Please return the records below exactly as they stand.

··· SUPPLIED ENTRIES

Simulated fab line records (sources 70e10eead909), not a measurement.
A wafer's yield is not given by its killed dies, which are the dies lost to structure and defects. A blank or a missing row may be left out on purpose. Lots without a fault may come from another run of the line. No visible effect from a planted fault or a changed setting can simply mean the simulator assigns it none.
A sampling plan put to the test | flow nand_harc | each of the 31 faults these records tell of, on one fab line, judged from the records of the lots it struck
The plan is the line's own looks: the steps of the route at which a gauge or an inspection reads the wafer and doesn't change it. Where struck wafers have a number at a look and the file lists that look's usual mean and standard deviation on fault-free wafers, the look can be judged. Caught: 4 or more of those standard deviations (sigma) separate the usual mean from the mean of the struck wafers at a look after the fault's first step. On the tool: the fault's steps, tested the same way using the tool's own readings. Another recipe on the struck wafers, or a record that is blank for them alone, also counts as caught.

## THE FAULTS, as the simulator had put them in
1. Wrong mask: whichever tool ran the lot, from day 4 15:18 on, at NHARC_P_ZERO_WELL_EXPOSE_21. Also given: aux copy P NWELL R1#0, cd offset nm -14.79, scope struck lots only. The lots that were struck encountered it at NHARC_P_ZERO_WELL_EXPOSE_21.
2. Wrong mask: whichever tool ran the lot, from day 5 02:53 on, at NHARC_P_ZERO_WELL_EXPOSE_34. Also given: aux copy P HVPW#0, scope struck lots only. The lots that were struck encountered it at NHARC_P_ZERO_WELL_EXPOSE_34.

······

• [YOUR RESPONSE]:
Simulated fab line records (sources 70e10eead909), not a measurement.
A wafer's yield is not given by its killed dies, which are the dies lost to structure and defects. A blank or a missing row may be left out on purpose. Lots without a fault may come from another run of the line. No visible effect from a planted fault or a changed setting can simply mean the simulator assigns it none.
A sampling plan put to the test | flow nand_harc | each of the 31 faults these records tell of, on one fab line, judged from the records of the lots it struck
The plan is the line's own looks: the steps of the route at which a gauge or an inspection reads the wafer and doesn't change it. Where struck wafers have a number at a look and the file lists that look's usual mean and standard deviation on fault-free wafers, the look can be judged. Caught: 4 or more of those standard deviations (sigma) separate the usual mean from the mean of the struck wafers at a look after the fault's first step. On the tool: the fault's steps, tested the same way using the tool's own readings. Another recipe on the struck wafers, or a record that is blank for them alone, also counts as caught.

## THE FAULTS, as the simulator had put them in
1. Wrong mask: whichever tool ran the lot, from day 4 15:18 on, at NHARC_P_ZERO_WELL_EXPOSE_21. Also given: aux copy P NWELL R1#0, cd offset nm -14.79, scope struck lots only. The lots that were struck encountered it at NHARC_P_ZERO_WELL_EXPOSE_21.
2. Wrong mask: whichever tool ran the lot, from day 5 02:53 on, at NHARC_P_ZERO_WELL_EXPOSE_34. Also given: aux copy P HVPW#0, scope struck lots only. The lots that were struck encountered it at NHARC_P_ZERO_WELL_EXPOSE_34.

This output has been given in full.